+++

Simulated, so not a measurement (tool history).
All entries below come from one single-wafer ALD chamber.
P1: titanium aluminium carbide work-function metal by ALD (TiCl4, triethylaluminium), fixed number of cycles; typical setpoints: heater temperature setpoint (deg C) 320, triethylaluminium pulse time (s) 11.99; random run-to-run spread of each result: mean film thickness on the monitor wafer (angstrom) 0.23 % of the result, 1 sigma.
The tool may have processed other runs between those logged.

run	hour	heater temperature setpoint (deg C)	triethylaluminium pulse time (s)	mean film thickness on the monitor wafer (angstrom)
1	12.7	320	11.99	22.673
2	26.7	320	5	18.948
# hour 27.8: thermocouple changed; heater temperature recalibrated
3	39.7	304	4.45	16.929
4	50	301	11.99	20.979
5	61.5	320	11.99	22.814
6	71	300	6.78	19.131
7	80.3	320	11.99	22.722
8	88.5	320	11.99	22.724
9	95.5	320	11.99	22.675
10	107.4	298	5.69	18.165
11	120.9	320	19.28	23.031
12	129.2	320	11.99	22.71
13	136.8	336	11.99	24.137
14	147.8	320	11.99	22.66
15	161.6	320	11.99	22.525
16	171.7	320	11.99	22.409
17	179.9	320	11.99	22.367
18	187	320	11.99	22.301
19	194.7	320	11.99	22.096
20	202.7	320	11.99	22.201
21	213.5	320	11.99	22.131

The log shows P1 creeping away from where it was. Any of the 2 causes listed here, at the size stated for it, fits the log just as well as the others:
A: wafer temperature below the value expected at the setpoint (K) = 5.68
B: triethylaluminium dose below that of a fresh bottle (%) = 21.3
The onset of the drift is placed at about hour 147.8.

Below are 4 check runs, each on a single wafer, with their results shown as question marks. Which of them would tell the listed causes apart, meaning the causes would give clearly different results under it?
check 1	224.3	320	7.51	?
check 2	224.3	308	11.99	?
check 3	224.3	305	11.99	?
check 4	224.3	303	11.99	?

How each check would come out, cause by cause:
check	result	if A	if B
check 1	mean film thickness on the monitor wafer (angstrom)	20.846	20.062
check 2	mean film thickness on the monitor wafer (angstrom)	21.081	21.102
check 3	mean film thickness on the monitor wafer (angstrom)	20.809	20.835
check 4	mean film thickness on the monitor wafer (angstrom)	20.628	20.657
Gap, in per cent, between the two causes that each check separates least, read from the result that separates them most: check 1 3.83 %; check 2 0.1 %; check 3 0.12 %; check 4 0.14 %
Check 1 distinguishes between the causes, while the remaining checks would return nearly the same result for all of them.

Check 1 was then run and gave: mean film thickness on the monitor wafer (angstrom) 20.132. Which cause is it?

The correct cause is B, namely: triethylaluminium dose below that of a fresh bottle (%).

+++

■ WORK INSTRUCTION ■
Write down again the exact lines running from the beginning of the data to the line containing "The tool may", with both ends included.

■ ANSWER SECTION ■
Simulated, so not a measurement (tool history).
All entries below come from one single-wafer ALD chamber.
P1: titanium aluminium carbide work-function metal by ALD (TiCl4, triethylaluminium), fixed number of cycles; typical setpoints: heater temperature setpoint (deg C) 320, triethylaluminium pulse time (s) 11.99; random run-to-run spread of each result: mean film thickness on the monitor wafer (angstrom) 0.23 % of the result, 1 sigma.
The tool may have processed other runs between those logged.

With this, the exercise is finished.